(Given records begins)

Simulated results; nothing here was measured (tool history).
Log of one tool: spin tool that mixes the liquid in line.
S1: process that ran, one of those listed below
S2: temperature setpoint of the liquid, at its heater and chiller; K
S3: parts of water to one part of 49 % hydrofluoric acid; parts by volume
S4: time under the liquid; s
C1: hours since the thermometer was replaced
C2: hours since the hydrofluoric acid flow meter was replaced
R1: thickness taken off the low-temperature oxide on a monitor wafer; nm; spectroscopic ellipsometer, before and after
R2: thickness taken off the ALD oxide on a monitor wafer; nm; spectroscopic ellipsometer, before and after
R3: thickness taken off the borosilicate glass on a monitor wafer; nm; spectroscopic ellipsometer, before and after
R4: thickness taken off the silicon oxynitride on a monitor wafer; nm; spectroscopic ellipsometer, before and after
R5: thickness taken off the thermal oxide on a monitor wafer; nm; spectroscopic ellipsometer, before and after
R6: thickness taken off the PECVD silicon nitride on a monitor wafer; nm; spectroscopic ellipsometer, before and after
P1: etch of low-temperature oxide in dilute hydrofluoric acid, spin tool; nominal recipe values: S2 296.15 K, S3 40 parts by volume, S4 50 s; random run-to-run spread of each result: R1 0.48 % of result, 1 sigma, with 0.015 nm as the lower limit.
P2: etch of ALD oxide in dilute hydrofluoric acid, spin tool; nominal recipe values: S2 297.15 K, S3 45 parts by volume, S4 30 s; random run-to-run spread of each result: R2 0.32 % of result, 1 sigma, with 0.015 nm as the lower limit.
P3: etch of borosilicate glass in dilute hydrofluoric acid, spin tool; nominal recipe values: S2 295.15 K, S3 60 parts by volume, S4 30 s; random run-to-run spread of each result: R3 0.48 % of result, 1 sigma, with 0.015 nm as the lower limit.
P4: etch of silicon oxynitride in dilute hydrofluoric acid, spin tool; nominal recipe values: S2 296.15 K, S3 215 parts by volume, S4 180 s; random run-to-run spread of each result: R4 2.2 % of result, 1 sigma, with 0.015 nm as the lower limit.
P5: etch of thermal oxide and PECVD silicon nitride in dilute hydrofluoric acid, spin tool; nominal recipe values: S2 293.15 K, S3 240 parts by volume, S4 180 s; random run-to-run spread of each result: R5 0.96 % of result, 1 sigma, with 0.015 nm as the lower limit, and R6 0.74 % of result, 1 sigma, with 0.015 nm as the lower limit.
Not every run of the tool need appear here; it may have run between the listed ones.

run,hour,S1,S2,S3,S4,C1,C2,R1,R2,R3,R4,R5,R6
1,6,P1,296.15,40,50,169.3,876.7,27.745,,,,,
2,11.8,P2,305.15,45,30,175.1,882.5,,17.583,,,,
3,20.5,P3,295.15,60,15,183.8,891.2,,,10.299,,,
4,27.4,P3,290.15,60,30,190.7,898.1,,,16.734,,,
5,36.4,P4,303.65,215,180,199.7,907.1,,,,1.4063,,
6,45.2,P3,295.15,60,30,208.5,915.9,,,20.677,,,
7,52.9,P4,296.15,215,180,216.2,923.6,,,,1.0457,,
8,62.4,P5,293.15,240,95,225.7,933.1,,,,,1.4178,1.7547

(Given records ends)

• [Required action] The lines running from the start of the data through the one that contains "R3: thickness taken" should be reproduced exactly, and only those.

• [Exercise output]
Simulated results; nothing here was measured (tool history).
Log of one tool: spin tool that mixes the liquid in line.
S1: process that ran, one of those listed below
S2: temperature setpoint of the liquid, at its heater and chiller; K
S3: parts of water to one part of 49 % hydrofluoric acid; parts by volume
S4: time under the liquid; s
C1: hours since the thermometer was replaced
C2: hours since the hydrofluoric acid flow meter was replaced
R1: thickness taken off the low-temperature oxide on a monitor wafer; nm; spectroscopic ellipsometer, before and after
R2: thickness taken off the ALD oxide on a monitor wafer; nm; spectroscopic ellipsometer, before and after
R3: thickness taken off the borosilicate glass on a monitor wafer; nm; spectroscopic ellipsometer, before and after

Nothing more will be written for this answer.